LISTED RECORDS below:

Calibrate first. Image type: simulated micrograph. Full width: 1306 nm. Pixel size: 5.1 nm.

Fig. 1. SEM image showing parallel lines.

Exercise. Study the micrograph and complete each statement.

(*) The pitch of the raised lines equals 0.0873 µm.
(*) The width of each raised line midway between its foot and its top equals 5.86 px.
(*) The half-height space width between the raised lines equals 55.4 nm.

End of LISTED RECORDS.

Repeat the entries word for word. Skip none of them.

• **YOUR RESPONSE**
Calibrate first. Image type: simulated micrograph. Full width: 1306 nm. Pixel size: 5.1 nm.

Fig. 1. SEM image showing parallel lines.

Exercise. Study the micrograph and complete each statement.

(*) The pitch of the raised lines equals 0.0873 µm.
(*) The width of each raised line midway between its foot and its top equals 5.86 px.
(*) The half-height space width between the raised lines equals 55.4 nm.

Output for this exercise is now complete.